* [DATASET EXCERPTS]
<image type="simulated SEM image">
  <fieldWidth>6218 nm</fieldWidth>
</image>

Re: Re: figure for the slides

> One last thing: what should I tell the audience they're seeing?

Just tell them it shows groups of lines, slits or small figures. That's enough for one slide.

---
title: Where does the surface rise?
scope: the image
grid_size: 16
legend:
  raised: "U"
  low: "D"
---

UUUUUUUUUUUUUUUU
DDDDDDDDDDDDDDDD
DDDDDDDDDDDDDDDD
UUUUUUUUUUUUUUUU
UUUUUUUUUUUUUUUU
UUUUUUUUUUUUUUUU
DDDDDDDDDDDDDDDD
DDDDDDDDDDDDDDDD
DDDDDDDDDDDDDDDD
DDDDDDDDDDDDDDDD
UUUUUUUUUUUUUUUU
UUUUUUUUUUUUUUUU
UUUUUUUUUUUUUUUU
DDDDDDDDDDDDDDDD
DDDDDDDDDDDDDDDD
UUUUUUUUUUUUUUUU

* [REQUIRED ACTION]
I would like you to return every entry exactly, with nothing changed.

* [RESULT]
<image type="simulated SEM image">
  <fieldWidth>6218 nm</fieldWidth>
</image>

Re: Re: figure for the slides

> One last thing: what should I tell the audience they're seeing?

Just tell them it shows groups of lines, slits or small figures. That's enough for one slide.

---
title: Where does the surface rise?
scope: the image
grid_size: 16
legend:
  raised: "U"
  low: "D"
---

UUUUUUUUUUUUUUUU
DDDDDDDDDDDDDDDD
DDDDDDDDDDDDDDDD
UUUUUUUUUUUUUUUU
UUUUUUUUUUUUUUUU
UUUUUUUUUUUUUUUU
DDDDDDDDDDDDDDDD
DDDDDDDDDDDDDDDD
DDDDDDDDDDDDDDDD
DDDDDDDDDDDDDDDD
UUUUUUUUUUUUUUUU
UUUUUUUUUUUUUUUU
UUUUUUUUUUUUUUUU
DDDDDDDDDDDDDDDD
DDDDDDDDDDDDDDDD
UUUUUUUUUUUUUUUU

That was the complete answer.